# # # #

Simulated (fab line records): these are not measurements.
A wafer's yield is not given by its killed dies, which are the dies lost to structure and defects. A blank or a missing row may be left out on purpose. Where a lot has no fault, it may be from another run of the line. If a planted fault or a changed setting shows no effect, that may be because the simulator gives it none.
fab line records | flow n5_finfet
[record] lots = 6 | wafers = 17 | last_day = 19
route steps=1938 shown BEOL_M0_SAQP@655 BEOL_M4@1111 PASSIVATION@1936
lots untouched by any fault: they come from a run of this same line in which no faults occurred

# # # #

- Work item
Type out the records again exactly, line for line.

- Reply
Simulated (fab line records): these are not measurements.
A wafer's yield is not given by its killed dies, which are the dies lost to structure and defects. A blank or a missing row may be left out on purpose. Where a lot has no fault, it may be from another run of the line. If a planted fault or a changed setting shows no effect, that may be because the simulator gives it none.
fab line records | flow n5_finfet
[record] lots = 6 | wafers = 17 | last_day = 19
route steps=1938 shown BEOL_M0_SAQP@655 BEOL_M4@1111 PASSIVATION@1936
lots untouched by any fault: they come from a run of this same line in which no faults occurred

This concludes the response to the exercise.